((

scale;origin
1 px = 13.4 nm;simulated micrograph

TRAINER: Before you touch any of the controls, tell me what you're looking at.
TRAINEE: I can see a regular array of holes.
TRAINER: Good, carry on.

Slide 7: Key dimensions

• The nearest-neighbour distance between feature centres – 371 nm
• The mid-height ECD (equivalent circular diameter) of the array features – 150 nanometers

))

**Task item**
Repeat exactly the lines from the first line of the records above through the line containing "Slide 7: Key dimensions", both included, and nothing else.

**Answer box**
scale;origin
1 px = 13.4 nm;simulated micrograph

TRAINER: Before you touch any of the controls, tell me what you're looking at.
TRAINEE: I can see a regular array of holes.
TRAINER: Good, carry on.

Slide 7: Key dimensions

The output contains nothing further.